◆ ◆ ◆ ◆ ◆ ◆ ◆

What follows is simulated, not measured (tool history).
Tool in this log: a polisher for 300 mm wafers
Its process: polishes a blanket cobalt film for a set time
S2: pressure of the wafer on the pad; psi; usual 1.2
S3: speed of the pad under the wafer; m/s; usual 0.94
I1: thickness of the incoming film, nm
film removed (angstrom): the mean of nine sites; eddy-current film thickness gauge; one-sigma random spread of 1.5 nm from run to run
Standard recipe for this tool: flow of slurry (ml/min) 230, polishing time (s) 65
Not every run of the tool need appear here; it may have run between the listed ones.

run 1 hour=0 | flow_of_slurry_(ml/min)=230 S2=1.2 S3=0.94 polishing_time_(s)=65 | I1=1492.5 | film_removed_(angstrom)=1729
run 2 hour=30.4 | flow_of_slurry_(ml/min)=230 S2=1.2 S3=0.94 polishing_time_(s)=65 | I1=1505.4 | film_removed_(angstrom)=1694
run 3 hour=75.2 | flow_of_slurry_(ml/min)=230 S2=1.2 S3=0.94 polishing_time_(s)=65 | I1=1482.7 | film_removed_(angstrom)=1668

◆ ◆ ◆ ◆ ◆ ◆ ◆

WORK TASK
The records are to be duplicated in full, with every word kept exactly.

RESPONSE
What follows is simulated, not measured (tool history).
Tool in this log: a polisher for 300 mm wafers
Its process: polishes a blanket cobalt film for a set time
S2: pressure of the wafer on the pad; psi; usual 1.2
S3: speed of the pad under the wafer; m/s; usual 0.94
I1: thickness of the incoming film, nm
film removed (angstrom): the mean of nine sites; eddy-current film thickness gauge; one-sigma random spread of 1.5 nm from run to run
Standard recipe for this tool: flow of slurry (ml/min) 230, polishing time (s) 65
Not every run of the tool need appear here; it may have run between the listed ones.

run 1 hour=0 | flow_of_slurry_(ml/min)=230 S2=1.2 S3=0.94 polishing_time_(s)=65 | I1=1492.5 | film_removed_(angstrom)=1729
run 2 hour=30.4 | flow_of_slurry_(ml/min)=230 S2=1.2 S3=0.94 polishing_time_(s)=65 | I1=1505.4 | film_removed_(angstrom)=1694
run 3 hour=75.2 | flow_of_slurry_(ml/min)=230 S2=1.2 S3=0.94 polishing_time_(s)=65 | I1=1482.7 | film_removed_(angstrom)=1668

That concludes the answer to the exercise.